Required action: Would you set down each line of the data below exactly?

══ Data section ══

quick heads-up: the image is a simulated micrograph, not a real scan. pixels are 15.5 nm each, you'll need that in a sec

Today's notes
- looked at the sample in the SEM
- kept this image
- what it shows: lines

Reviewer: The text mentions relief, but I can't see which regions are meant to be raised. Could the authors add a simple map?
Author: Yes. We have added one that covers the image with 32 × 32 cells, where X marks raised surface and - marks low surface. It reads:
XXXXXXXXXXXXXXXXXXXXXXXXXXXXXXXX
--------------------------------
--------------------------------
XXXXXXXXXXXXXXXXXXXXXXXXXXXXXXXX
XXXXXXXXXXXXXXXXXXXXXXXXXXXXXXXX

═══

Written response:
quick heads-up: the image is a simulated micrograph, not a real scan. pixels are 15.5 nm each, you'll need that in a sec

Today's notes
- looked at the sample in the SEM
- kept this image
- what it shows: lines

Reviewer: The text mentions relief, but I can't see which regions are meant to be raised. Could the authors add a simple map?
Author: Yes. We have added one that covers the image with 32 × 32 cells, where X marks raised surface and - marks low surface. It reads:
XXXXXXXXXXXXXXXXXXXXXXXXXXXXXXXX
--------------------------------
--------------------------------
XXXXXXXXXXXXXXXXXXXXXXXXXXXXXXXX
XXXXXXXXXXXXXXXXXXXXXXXXXXXXXXXX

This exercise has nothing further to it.